## Work task
Please write back every entry exactly, character for character.

====
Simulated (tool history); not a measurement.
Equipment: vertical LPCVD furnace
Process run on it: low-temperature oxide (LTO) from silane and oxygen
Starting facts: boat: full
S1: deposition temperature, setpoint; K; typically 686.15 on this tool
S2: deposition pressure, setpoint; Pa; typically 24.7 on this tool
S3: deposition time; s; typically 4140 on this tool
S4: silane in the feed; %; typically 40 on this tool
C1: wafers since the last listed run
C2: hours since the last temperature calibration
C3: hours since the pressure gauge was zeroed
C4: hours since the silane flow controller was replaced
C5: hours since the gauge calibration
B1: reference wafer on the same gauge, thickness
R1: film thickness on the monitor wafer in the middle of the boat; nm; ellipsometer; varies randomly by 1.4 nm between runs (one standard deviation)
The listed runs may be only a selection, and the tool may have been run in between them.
====

## Your solution
Simulated (tool history); not a measurement.
Equipment: vertical LPCVD furnace
Process run on it: low-temperature oxide (LTO) from silane and oxygen
Starting facts: boat: full
S1: deposition temperature, setpoint; K; typically 686.15 on this tool
S2: deposition pressure, setpoint; Pa; typically 24.7 on this tool
S3: deposition time; s; typically 4140 on this tool
S4: silane in the feed; %; typically 40 on this tool
C1: wafers since the last listed run
C2: hours since the last temperature calibration
C3: hours since the pressure gauge was zeroed
C4: hours since the silane flow controller was replaced
C5: hours since the gauge calibration
B1: reference wafer on the same gauge, thickness
R1: film thickness on the monitor wafer in the middle of the boat; nm; ellipsometer; varies randomly by 1.4 nm between runs (one standard deviation)
The listed runs may be only a selection, and the tool may have been run in between them.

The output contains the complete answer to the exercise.